§ Activity: Every entry, from first to last, must be written out exactly.

= Beginning of Section =

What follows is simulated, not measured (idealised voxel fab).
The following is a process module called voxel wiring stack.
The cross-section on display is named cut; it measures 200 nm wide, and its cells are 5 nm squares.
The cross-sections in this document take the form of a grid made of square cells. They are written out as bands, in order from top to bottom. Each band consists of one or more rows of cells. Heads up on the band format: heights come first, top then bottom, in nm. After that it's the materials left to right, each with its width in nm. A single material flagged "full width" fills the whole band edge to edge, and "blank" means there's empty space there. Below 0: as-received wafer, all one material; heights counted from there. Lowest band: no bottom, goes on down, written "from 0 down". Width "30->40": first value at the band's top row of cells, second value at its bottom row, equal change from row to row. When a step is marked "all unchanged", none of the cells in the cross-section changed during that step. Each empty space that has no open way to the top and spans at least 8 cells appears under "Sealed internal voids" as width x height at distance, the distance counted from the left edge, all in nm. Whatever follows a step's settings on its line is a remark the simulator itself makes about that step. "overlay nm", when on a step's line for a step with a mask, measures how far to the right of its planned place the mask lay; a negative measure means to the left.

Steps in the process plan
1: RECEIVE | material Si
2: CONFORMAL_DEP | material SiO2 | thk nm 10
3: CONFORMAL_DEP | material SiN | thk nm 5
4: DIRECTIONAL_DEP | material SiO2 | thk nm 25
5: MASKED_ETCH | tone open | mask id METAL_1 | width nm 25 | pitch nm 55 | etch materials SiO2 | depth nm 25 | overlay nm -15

= End of Section =

§ Response:
What follows is simulated, not measured (idealised voxel fab).
The following is a process module called voxel wiring stack.
The cross-section on display is named cut; it measures 200 nm wide, and its cells are 5 nm squares.
The cross-sections in this document take the form of a grid made of square cells. They are written out as bands, in order from top to bottom. Each band consists of one or more rows of cells. Heads up on the band format: heights come first, top then bottom, in nm. After that it's the materials left to right, each with its width in nm. A single material flagged "full width" fills the whole band edge to edge, and "blank" means there's empty space there. Below 0: as-received wafer, all one material; heights counted from there. Lowest band: no bottom, goes on down, written "from 0 down". Width "30->40": first value at the band's top row of cells, second value at its bottom row, equal change from row to row. When a step is marked "all unchanged", none of the cells in the cross-section changed during that step. Each empty space that has no open way to the top and spans at least 8 cells appears under "Sealed internal voids" as width x height at distance, the distance counted from the left edge, all in nm. Whatever follows a step's settings on its line is a remark the simulator itself makes about that step. "overlay nm", when on a step's line for a step with a mask, measures how far to the right of its planned place the mask lay; a negative measure means to the left.

Steps in the process plan
1: RECEIVE | material Si
2: CONFORMAL_DEP | material SiO2 | thk nm 10
3: CONFORMAL_DEP | material SiN | thk nm 5
4: DIRECTIONAL_DEP | material SiO2 | thk nm 25
5: MASKED_ETCH | tone open | mask id METAL_1 | width nm 25 | pitch nm 55 | etch materials SiO2 | depth nm 25 | overlay nm -15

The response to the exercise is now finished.